------------------------
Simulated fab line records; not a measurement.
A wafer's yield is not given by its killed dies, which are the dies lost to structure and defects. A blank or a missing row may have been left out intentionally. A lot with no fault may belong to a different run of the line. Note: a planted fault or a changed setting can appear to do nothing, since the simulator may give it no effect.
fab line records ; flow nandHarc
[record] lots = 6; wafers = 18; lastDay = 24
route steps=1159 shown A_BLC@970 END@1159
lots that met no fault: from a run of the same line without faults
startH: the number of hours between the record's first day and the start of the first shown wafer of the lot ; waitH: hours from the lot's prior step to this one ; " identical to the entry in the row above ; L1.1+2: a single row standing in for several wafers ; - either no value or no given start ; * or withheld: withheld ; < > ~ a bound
------------------------

Exercise => The reply should hold only the lines from the first line of the listing above through the line with "lots that met", each copied exactly.

Exercise result =>
Simulated fab line records; not a measurement.
A wafer's yield is not given by its killed dies, which are the dies lost to structure and defects. A blank or a missing row may have been left out intentionally. A lot with no fault may belong to a different run of the line. Note: a planted fault or a changed setting can appear to do nothing, since the simulator may give it no effect.
fab line records ; flow nandHarc
[record] lots = 6; wafers = 18; lastDay = 24
route steps=1159 shown A_BLC@970 END@1159
lots that met no fault: from a run of the same line without faults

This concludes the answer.